**Assigned task**
Write the records out once more, exactly as they appear below.

**Data section**
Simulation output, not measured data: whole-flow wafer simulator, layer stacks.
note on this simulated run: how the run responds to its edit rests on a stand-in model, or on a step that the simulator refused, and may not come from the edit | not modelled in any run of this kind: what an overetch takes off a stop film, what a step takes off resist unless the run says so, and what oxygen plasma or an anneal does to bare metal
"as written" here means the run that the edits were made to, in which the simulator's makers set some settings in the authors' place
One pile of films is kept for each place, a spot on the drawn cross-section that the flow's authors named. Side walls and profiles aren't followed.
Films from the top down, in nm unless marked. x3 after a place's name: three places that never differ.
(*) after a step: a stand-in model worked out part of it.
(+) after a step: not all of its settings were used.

**Expected answer**
Simulation output, not measured data: whole-flow wafer simulator, layer stacks.
note on this simulated run: how the run responds to its edit rests on a stand-in model, or on a step that the simulator refused, and may not come from the edit | not modelled in any run of this kind: what an overetch takes off a stop film, what a step takes off resist unless the run says so, and what oxygen plasma or an anneal does to bare metal
"as written" here means the run that the edits were made to, in which the simulator's makers set some settings in the authors' place
One pile of films is kept for each place, a spot on the drawn cross-section that the flow's authors named. Side walls and profiles aren't followed.
Films from the top down, in nm unless marked. x3 after a place's name: three places that never differ.
(*) after a step: a stand-in model worked out part of it.
(+) after a step: not all of its settings were used.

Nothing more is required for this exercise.